======== Record extracts

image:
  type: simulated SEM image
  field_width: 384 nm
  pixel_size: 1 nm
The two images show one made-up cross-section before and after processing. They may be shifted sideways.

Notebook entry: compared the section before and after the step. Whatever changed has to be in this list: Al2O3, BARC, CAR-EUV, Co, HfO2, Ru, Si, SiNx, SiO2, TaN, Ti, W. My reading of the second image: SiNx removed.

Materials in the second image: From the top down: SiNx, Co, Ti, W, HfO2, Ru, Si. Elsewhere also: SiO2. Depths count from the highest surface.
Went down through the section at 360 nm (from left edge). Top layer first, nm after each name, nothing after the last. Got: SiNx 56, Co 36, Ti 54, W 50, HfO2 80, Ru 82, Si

================

§ Work instruction: Nothing is to be left out, and every entry is to be transcribed exactly.

§ Exercise answer:
image:
  type: simulated SEM image
  field_width: 384 nm
  pixel_size: 1 nm
The two images show one made-up cross-section before and after processing. They may be shifted sideways.

Notebook entry: compared the section before and after the step. Whatever changed has to be in this list: Al2O3, BARC, CAR-EUV, Co, HfO2, Ru, Si, SiNx, SiO2, TaN, Ti, W. My reading of the second image: SiNx removed.

Materials in the second image: From the top down: SiNx, Co, Ti, W, HfO2, Ru, Si. Elsewhere also: SiO2. Depths count from the highest surface.
Went down through the section at 360 nm (from left edge). Top layer first, nm after each name, nothing after the last. Got: SiNx 56, Co 36, Ti 54, W 50, HfO2 80, Ru 82, Si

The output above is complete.